**WORK REQUEST:** Set each line of the data down exactly, please.

**SUPPLIED DATA:**
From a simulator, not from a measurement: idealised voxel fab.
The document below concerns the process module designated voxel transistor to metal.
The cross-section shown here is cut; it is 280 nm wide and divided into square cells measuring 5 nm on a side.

**RESPONSE BOX:**
From a simulator, not from a measurement: idealised voxel fab.
The document below concerns the process module designated voxel transistor to metal.
The cross-section shown here is cut; it is 280 nm wide and divided into square cells measuring 5 nm on a side.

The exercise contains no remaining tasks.